= = = =

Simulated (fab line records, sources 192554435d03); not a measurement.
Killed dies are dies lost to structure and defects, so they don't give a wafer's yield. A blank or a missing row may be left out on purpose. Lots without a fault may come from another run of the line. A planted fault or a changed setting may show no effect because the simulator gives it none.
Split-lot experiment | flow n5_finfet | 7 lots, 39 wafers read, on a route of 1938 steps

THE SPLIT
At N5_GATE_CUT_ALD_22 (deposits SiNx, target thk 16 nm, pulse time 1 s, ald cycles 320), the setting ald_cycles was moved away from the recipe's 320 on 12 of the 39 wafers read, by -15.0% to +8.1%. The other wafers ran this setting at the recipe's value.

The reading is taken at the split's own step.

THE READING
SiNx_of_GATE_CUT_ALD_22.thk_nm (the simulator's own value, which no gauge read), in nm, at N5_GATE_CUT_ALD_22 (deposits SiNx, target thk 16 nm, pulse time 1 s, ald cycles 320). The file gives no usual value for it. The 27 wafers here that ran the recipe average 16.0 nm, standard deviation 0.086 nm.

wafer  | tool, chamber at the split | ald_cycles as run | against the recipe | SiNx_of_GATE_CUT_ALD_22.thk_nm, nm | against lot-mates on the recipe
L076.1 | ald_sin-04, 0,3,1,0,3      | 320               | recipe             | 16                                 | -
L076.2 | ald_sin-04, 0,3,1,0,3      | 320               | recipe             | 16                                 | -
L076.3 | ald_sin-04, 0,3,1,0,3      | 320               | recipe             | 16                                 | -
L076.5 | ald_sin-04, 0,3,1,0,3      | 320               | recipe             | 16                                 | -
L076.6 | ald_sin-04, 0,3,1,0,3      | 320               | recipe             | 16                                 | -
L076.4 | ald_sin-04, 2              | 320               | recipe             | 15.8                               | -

= = = =

- **Assigned task**
Your answer must be the full set of records above, reproduced exactly.

- **Written solution**
Simulated (fab line records, sources 192554435d03); not a measurement.
Killed dies are dies lost to structure and defects, so they don't give a wafer's yield. A blank or a missing row may be left out on purpose. Lots without a fault may come from another run of the line. A planted fault or a changed setting may show no effect because the simulator gives it none.
Split-lot experiment | flow n5_finfet | 7 lots, 39 wafers read, on a route of 1938 steps

THE SPLIT
At N5_GATE_CUT_ALD_22 (deposits SiNx, target thk 16 nm, pulse time 1 s, ald cycles 320), the setting ald_cycles was moved away from the recipe's 320 on 12 of the 39 wafers read, by -15.0% to +8.1%. The other wafers ran this setting at the recipe's value.

The reading is taken at the split's own step.

THE READING
SiNx_of_GATE_CUT_ALD_22.thk_nm (the simulator's own value, which no gauge read), in nm, at N5_GATE_CUT_ALD_22 (deposits SiNx, target thk 16 nm, pulse time 1 s, ald cycles 320). The file gives no usual value for it. The 27 wafers here that ran the recipe average 16.0 nm, standard deviation 0.086 nm.

wafer  | tool, chamber at the split | ald_cycles as run | against the recipe | SiNx_of_GATE_CUT_ALD_22.thk_nm, nm | against lot-mates on the recipe
L076.1 | ald_sin-04, 0,3,1,0,3      | 320               | recipe             | 16                                 | -
L076.2 | ald_sin-04, 0,3,1,0,3      | 320               | recipe             | 16                                 | -
L076.3 | ald_sin-04, 0,3,1,0,3      | 320               | recipe             | 16                                 | -
L076.5 | ald_sin-04, 0,3,1,0,3      | 320               | recipe             | 16                                 | -
L076.6 | ald_sin-04, 0,3,1,0,3      | 320               | recipe             | 16                                 | -
L076.4 | ald_sin-04, 2              | 320               | recipe             | 15.8                               | -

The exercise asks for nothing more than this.